**EXERCISE:**
Your output should be the entries below, from the first line up to and including the line with "Run 1, hour", reproduced exactly and with no other lines.

-=-=-
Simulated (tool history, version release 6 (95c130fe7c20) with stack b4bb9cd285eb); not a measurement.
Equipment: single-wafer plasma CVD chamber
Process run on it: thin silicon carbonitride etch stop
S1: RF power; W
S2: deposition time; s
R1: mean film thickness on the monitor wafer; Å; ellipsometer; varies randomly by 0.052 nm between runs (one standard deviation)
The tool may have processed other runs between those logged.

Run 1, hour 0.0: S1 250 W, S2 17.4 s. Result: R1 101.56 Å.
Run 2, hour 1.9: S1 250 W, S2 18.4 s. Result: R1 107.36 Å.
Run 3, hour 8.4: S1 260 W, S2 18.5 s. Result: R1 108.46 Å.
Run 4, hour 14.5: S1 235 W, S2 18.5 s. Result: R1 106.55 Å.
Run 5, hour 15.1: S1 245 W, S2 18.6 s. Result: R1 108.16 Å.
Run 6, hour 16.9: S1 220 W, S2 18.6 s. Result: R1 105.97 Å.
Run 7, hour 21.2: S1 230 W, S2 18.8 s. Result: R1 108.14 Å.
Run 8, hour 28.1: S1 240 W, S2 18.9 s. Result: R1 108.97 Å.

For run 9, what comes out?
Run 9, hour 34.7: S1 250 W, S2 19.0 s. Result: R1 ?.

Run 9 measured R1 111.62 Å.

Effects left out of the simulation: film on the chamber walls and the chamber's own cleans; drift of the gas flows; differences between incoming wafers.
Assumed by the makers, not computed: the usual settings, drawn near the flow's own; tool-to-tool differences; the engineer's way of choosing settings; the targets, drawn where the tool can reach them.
-=-=-

**SOLUTION:**
Simulated (tool history, version release 6 (95c130fe7c20) with stack b4bb9cd285eb); not a measurement.
Equipment: single-wafer plasma CVD chamber
Process run on it: thin silicon carbonitride etch stop
S1: RF power; W
S2: deposition time; s
R1: mean film thickness on the monitor wafer; Å; ellipsometer; varies randomly by 0.052 nm between runs (one standard deviation)
The tool may have processed other runs between those logged.

Run 1, hour 0.0: S1 250 W, S2 17.4 s. Result: R1 101.56 Å.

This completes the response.